> RECORDED DATA:
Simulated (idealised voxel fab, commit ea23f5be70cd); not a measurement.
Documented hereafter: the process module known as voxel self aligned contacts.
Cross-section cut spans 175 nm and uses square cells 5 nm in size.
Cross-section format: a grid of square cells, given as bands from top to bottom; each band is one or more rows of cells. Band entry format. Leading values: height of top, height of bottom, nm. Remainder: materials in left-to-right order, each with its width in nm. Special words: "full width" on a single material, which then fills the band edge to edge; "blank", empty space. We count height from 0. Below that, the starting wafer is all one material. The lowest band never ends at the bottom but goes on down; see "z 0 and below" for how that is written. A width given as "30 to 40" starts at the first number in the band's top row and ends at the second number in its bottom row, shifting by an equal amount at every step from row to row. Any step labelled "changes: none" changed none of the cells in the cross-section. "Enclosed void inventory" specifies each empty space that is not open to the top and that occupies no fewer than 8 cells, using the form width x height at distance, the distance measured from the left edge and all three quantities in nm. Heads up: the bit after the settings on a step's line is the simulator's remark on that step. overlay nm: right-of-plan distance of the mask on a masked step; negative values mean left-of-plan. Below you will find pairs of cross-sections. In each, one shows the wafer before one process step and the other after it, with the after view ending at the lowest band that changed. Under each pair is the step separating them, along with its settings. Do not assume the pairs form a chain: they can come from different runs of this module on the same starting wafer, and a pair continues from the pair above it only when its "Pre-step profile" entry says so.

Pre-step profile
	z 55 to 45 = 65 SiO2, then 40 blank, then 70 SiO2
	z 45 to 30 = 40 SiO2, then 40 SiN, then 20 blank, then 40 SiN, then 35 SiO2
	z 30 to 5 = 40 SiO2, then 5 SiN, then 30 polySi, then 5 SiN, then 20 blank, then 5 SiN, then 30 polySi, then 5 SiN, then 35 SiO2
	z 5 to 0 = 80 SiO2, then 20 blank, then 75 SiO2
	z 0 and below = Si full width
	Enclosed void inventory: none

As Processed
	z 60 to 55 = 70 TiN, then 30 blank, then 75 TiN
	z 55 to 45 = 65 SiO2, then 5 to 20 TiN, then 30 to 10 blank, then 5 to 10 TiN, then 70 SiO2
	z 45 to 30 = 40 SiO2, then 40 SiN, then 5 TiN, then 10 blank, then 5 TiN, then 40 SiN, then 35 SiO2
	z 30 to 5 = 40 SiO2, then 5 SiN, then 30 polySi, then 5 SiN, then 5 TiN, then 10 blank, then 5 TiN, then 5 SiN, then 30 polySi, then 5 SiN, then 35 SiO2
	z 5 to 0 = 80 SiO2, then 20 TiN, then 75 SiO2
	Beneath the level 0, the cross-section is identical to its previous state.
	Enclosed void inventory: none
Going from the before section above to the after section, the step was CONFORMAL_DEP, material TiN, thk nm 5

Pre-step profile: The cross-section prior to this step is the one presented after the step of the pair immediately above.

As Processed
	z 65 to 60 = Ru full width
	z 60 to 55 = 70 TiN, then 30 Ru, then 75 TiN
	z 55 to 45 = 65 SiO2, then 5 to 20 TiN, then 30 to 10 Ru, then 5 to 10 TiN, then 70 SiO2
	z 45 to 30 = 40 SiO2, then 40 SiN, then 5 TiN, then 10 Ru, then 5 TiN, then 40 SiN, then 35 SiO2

> ASSIGNMENT: The expected output is the exact run of lines from the start of the entries through the line with "Cross-section cut spans", inclusive.

> RESPONSE BOX:
Simulated (idealised voxel fab, commit ea23f5be70cd); not a measurement.
Documented hereafter: the process module known as voxel self aligned contacts.
Cross-section cut spans 175 nm and uses square cells 5 nm in size.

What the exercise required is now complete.